### Material shown
---*---

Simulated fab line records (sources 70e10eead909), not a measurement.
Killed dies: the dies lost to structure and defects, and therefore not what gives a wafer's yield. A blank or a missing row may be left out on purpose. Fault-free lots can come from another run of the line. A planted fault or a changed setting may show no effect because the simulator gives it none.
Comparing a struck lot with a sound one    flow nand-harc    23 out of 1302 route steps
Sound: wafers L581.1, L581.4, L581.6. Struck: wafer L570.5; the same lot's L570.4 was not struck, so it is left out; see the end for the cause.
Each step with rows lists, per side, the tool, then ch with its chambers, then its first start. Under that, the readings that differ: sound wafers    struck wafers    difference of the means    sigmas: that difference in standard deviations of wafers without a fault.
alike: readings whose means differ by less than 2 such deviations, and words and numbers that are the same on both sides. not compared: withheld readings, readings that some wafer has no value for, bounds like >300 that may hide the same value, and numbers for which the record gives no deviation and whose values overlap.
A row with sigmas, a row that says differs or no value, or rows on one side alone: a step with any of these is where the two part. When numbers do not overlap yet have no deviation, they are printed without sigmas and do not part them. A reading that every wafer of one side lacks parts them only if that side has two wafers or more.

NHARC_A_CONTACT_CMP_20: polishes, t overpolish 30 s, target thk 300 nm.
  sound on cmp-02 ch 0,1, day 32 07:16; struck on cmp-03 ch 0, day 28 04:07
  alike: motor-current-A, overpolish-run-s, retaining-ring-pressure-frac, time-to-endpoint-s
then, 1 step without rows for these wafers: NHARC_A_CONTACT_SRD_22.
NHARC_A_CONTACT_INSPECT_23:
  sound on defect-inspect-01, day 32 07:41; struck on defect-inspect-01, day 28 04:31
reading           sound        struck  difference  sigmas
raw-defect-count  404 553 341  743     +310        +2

---*---

Above are the entries; repeat their lines exactly, from the first through the one that contains "Each step with".

### Your solution
Simulated fab line records (sources 70e10eead909), not a measurement.
Killed dies: the dies lost to structure and defects, and therefore not what gives a wafer's yield. A blank or a missing row may be left out on purpose. Fault-free lots can come from another run of the line. A planted fault or a changed setting may show no effect because the simulator gives it none.
Comparing a struck lot with a sound one    flow nand-harc    23 out of 1302 route steps
Sound: wafers L581.1, L581.4, L581.6. Struck: wafer L570.5; the same lot's L570.4 was not struck, so it is left out; see the end for the cause.
Each step with rows lists, per side, the tool, then ch with its chambers, then its first start. Under that, the readings that differ: sound wafers    struck wafers    difference of the means    sigmas: that difference in standard deviations of wafers without a fault.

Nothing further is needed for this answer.